→ **Work request**
Please output exactly the lines of the material from the first through the line containing "C2: hours since the thermometer was replaced", and nothing more.

→ **Given entries**

▬▬▬

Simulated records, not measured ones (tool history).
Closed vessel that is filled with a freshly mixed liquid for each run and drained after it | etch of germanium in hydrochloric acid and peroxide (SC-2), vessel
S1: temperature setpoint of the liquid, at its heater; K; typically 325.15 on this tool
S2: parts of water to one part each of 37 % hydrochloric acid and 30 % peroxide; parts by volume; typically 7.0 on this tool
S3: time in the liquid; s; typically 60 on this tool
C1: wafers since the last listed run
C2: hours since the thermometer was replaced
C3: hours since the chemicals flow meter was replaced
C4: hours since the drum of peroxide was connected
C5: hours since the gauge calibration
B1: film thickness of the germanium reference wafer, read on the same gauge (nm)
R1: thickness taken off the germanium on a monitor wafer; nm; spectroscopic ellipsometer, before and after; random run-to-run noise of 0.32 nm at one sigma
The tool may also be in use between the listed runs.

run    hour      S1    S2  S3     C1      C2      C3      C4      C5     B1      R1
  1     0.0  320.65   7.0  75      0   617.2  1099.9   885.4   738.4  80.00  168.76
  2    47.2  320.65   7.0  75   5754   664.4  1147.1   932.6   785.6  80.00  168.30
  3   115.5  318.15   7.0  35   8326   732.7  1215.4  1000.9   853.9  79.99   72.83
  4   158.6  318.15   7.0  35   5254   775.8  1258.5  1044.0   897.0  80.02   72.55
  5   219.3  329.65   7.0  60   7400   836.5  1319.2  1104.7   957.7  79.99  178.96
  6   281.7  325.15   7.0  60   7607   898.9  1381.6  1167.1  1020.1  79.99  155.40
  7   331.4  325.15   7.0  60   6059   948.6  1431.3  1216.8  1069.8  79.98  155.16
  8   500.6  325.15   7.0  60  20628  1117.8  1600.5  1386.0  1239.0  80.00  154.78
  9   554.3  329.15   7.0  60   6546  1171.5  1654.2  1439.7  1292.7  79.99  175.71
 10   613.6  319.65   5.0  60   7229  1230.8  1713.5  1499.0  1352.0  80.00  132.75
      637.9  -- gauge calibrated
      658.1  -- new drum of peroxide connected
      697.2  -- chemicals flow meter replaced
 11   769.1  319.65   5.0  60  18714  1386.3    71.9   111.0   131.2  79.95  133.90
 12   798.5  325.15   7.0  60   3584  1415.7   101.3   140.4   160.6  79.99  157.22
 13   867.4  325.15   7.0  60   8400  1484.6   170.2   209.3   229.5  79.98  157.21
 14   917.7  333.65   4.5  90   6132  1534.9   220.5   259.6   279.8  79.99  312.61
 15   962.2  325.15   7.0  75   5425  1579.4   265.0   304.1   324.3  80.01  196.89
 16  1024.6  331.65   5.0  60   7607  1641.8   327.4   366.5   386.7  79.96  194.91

▬▬▬

→ **Written response**
Simulated records, not measured ones (tool history).
Closed vessel that is filled with a freshly mixed liquid for each run and drained after it | etch of germanium in hydrochloric acid and peroxide (SC-2), vessel
S1: temperature setpoint of the liquid, at its heater; K; typically 325.15 on this tool
S2: parts of water to one part each of 37 % hydrochloric acid and 30 % peroxide; parts by volume; typically 7.0 on this tool
S3: time in the liquid; s; typically 60 on this tool
C1: wafers since the last listed run
C2: hours since the thermometer was replaced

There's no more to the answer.